═══ INFORMATION

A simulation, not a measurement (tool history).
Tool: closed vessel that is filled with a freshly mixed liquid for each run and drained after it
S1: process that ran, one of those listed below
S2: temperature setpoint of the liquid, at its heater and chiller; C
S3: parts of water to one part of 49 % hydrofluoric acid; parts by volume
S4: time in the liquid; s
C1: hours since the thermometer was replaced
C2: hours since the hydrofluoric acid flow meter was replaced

══════

### WORK TASK
Could you give the data above again, exact in every line?

### REPLY
A simulation, not a measurement (tool history).
Tool: closed vessel that is filled with a freshly mixed liquid for each run and drained after it
S1: process that ran, one of those listed below
S2: temperature setpoint of the liquid, at its heater and chiller; C
S3: parts of water to one part of 49 % hydrofluoric acid; parts by volume
S4: time in the liquid; s
C1: hours since the thermometer was replaced
C2: hours since the hydrofluoric acid flow meter was replaced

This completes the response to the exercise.